Reproduce the records word for word, from the first line to the line containing "note on this".

▼

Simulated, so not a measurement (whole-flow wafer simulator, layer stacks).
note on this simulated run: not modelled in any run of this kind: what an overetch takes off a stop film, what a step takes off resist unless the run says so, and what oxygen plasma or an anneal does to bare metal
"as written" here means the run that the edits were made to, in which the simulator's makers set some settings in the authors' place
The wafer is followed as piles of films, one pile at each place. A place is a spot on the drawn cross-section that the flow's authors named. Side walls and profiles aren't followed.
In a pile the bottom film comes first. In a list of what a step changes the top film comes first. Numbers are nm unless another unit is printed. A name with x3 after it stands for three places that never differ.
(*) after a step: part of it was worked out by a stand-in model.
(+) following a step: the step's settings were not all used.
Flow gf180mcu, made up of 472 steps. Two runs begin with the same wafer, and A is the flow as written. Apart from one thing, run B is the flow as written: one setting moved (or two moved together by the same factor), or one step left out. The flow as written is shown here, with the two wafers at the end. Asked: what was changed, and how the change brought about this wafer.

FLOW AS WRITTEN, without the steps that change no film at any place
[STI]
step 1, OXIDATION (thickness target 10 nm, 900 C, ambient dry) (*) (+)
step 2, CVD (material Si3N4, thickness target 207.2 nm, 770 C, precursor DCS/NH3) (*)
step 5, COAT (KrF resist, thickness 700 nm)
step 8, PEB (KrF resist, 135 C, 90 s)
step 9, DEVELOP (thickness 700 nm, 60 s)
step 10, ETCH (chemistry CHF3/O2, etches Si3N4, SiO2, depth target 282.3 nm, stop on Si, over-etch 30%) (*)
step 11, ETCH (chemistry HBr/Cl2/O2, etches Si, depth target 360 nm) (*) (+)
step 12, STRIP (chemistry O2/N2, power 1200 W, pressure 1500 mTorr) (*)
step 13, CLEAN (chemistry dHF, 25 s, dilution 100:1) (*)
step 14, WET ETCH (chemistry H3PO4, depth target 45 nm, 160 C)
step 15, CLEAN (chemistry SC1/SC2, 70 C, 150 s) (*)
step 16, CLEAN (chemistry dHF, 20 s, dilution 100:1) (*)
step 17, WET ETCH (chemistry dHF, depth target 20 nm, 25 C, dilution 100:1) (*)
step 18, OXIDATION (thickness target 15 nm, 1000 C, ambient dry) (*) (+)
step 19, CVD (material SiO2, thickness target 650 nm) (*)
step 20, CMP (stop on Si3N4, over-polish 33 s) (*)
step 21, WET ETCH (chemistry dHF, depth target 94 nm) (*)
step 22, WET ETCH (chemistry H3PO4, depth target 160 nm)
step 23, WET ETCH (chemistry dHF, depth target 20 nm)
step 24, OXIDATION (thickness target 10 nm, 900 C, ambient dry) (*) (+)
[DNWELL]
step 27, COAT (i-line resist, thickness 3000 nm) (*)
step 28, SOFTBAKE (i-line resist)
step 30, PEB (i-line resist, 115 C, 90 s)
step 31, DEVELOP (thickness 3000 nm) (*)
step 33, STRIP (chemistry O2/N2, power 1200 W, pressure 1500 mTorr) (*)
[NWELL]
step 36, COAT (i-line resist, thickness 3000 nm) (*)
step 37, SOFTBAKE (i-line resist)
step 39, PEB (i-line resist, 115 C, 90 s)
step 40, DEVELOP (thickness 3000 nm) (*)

▲

> [Worked solution]:
Simulated, so not a measurement (whole-flow wafer simulator, layer stacks).
note on this simulated run: not modelled in any run of this kind: what an overetch takes off a stop film, what a step takes off resist unless the run says so, and what oxygen plasma or an anneal does to bare metal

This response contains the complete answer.